[Opening Supplied data section]
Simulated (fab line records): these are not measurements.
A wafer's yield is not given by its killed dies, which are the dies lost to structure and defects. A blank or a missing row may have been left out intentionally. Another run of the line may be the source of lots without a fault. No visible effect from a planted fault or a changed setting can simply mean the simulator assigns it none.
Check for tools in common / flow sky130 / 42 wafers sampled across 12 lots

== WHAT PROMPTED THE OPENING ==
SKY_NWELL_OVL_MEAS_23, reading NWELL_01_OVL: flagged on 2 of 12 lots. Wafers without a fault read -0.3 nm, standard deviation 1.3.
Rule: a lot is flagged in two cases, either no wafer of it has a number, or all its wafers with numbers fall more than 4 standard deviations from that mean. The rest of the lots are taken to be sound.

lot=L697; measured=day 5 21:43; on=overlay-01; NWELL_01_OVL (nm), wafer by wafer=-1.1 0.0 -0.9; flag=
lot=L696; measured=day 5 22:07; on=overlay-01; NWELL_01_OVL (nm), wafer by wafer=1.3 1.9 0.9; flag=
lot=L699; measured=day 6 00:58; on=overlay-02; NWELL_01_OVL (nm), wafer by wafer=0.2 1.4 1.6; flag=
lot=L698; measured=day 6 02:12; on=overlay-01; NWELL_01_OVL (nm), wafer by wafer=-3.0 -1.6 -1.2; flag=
[Closing Supplied data section]

The whole listing must be reproduced exactly. Do not skip a line.

- [Task result]:
Simulated (fab line records): these are not measurements.
A wafer's yield is not given by its killed dies, which are the dies lost to structure and defects. A blank or a missing row may have been left out intentionally. Another run of the line may be the source of lots without a fault. No visible effect from a planted fault or a changed setting can simply mean the simulator assigns it none.
Check for tools in common / flow sky130 / 42 wafers sampled across 12 lots

== WHAT PROMPTED THE OPENING ==
SKY_NWELL_OVL_MEAS_23, reading NWELL_01_OVL: flagged on 2 of 12 lots. Wafers without a fault read -0.3 nm, standard deviation 1.3.
Rule: a lot is flagged in two cases, either no wafer of it has a number, or all its wafers with numbers fall more than 4 standard deviations from that mean. The rest of the lots are taken to be sound.

lot=L697; measured=day 5 21:43; on=overlay-01; NWELL_01_OVL (nm), wafer by wafer=-1.1 0.0 -0.9; flag=
lot=L696; measured=day 5 22:07; on=overlay-01; NWELL_01_OVL (nm), wafer by wafer=1.3 1.9 0.9; flag=
lot=L699; measured=day 6 00:58; on=overlay-02; NWELL_01_OVL (nm), wafer by wafer=0.2 1.4 1.6; flag=
lot=L698; measured=day 6 02:12; on=overlay-01; NWELL_01_OVL (nm), wafer by wafer=-3.0 -1.6 -1.2; flag=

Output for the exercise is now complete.